● **WORK ITEM**: Your answer should be the full set of entries, given again without alteration.

★ ★ ★ ★ ★ ★ ★
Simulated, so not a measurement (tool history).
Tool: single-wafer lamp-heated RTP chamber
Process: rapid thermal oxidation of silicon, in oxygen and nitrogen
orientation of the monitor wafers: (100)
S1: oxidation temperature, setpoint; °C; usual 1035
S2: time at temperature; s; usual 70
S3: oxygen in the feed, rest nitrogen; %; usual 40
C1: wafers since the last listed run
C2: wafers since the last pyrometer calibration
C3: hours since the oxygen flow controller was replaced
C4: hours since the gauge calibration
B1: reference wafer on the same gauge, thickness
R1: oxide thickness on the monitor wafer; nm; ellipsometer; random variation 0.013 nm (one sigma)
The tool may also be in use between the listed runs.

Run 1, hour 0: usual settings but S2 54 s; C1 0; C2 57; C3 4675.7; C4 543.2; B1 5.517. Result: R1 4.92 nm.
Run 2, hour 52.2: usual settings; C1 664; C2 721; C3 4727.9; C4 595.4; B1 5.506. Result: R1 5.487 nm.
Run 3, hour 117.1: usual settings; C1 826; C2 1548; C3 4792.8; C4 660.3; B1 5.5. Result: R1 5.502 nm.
★ ★ ★ ★ ★ ★ ★

● **TASK SOLUTION**:
Simulated, so not a measurement (tool history).
Tool: single-wafer lamp-heated RTP chamber
Process: rapid thermal oxidation of silicon, in oxygen and nitrogen
orientation of the monitor wafers: (100)
S1: oxidation temperature, setpoint; °C; usual 1035
S2: time at temperature; s; usual 70
S3: oxygen in the feed, rest nitrogen; %; usual 40
C1: wafers since the last listed run
C2: wafers since the last pyrometer calibration
C3: hours since the oxygen flow controller was replaced
C4: hours since the gauge calibration
B1: reference wafer on the same gauge, thickness
R1: oxide thickness on the monitor wafer; nm; ellipsometer; random variation 0.013 nm (one sigma)
The tool may also be in use between the listed runs.

Run 1, hour 0: usual settings but S2 54 s; C1 0; C2 57; C3 4675.7; C4 543.2; B1 5.517. Result: R1 4.92 nm.
Run 2, hour 52.2: usual settings; C1 664; C2 721; C3 4727.9; C4 595.4; B1 5.506. Result: R1 5.487 nm.
Run 3, hour 117.1: usual settings; C1 826; C2 1548; C3 4792.8; C4 660.3; B1 5.5. Result: R1 5.502 nm.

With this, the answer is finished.